* [Required action]: All of the data below is to be copied exactly.

* [Exercise data]:
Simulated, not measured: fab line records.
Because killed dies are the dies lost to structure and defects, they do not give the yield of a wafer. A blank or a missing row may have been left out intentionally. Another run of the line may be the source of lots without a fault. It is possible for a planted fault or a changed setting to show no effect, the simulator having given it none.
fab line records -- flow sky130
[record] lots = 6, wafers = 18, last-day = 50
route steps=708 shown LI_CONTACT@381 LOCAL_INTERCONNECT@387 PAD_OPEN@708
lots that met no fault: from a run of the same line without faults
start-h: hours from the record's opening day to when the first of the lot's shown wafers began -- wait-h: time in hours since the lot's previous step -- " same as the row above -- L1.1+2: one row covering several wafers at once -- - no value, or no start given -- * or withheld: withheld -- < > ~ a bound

* [Expected answer]:
Simulated, not measured: fab line records.
Because killed dies are the dies lost to structure and defects, they do not give the yield of a wafer. A blank or a missing row may have been left out intentionally. Another run of the line may be the source of lots without a fault. It is possible for a planted fault or a changed setting to show no effect, the simulator having given it none.
fab line records -- flow sky130
[record] lots = 6, wafers = 18, last-day = 50
route steps=708 shown LI_CONTACT@381 LOCAL_INTERCONNECT@387 PAD_OPEN@708
lots that met no fault: from a run of the same line without faults
start-h: hours from the record's opening day to when the first of the lot's shown wafers began -- wait-h: time in hours since the lot's previous step -- " same as the row above -- L1.1+2: one row covering several wafers at once -- - no value, or no start given -- * or withheld: withheld -- < > ~ a bound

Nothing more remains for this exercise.